- **INFORMATION**:
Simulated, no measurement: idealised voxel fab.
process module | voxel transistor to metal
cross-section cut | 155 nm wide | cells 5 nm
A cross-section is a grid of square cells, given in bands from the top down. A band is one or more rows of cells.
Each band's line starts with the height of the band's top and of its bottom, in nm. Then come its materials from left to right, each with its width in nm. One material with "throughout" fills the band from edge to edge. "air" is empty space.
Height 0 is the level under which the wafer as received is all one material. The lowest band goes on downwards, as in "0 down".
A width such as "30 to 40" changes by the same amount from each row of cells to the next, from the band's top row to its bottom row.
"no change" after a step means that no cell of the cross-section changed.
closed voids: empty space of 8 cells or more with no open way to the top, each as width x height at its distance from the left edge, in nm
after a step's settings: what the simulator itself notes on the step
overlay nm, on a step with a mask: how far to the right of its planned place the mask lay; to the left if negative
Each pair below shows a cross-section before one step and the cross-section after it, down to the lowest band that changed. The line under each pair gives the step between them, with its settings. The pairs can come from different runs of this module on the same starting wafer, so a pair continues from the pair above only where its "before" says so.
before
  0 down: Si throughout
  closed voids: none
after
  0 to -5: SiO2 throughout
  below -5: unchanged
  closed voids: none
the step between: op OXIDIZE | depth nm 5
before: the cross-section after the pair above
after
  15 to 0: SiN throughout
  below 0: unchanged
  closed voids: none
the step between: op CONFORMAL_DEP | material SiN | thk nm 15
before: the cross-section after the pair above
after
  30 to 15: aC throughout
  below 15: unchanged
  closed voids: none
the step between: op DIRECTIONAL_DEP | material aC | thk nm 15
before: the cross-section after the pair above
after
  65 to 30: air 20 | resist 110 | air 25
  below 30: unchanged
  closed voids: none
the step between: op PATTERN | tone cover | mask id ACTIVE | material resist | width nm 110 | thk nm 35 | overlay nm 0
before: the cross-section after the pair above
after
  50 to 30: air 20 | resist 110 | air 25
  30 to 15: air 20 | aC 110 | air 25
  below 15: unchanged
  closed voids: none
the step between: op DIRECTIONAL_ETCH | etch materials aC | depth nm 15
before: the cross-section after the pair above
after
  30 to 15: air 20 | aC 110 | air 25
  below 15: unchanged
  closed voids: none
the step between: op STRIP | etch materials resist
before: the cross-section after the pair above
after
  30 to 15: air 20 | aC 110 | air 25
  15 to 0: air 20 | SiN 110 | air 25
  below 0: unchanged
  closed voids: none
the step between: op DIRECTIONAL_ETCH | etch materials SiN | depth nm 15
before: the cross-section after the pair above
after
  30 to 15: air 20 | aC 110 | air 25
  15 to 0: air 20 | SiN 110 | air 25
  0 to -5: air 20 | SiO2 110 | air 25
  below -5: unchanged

- **EXERCISE**: Taking the material above, extract exactly and only the lines from the line with "Each band's line" to the line with "overlay nm, on", inclusive of both.

- **ANSWER BOX**:
Each band's line starts with the height of the band's top and of its bottom, in nm. Then come its materials from left to right, each with its width in nm. One material with "throughout" fills the band from edge to edge. "air" is empty space.
Height 0 is the level under which the wafer as received is all one material. The lowest band goes on downwards, as in "0 down".
A width such as "30 to 40" changes by the same amount from each row of cells to the next, from the band's top row to its bottom row.
"no change" after a step means that no cell of the cross-section changed.
closed voids: empty space of 8 cells or more with no open way to the top, each as width x height at its distance from the left edge, in nm
after a step's settings: what the simulator itself notes on the step
overlay nm, on a step with a mask: how far to the right of its planned place the mask lay; to the left if negative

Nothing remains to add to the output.